## Data for analysis
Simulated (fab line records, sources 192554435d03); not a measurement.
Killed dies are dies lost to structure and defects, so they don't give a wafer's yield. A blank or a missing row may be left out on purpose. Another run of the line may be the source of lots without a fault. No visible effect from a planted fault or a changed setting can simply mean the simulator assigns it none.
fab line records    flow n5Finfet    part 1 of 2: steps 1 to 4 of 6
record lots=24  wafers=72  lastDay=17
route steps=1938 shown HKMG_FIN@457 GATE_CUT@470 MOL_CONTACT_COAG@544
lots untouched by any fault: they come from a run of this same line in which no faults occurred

## Work task
All of the data must be set down again exactly.

## Expected answer
Simulated (fab line records, sources 192554435d03); not a measurement.
Killed dies are dies lost to structure and defects, so they don't give a wafer's yield. A blank or a missing row may be left out on purpose. Another run of the line may be the source of lots without a fault. No visible effect from a planted fault or a changed setting can simply mean the simulator assigns it none.
fab line records    flow n5Finfet    part 1 of 2: steps 1 to 4 of 6
record lots=24  wafers=72  lastDay=17
route steps=1938 shown HKMG_FIN@457 GATE_CUT@470 MOL_CONTACT_COAG@544
lots untouched by any fault: they come from a run of this same line in which no faults occurred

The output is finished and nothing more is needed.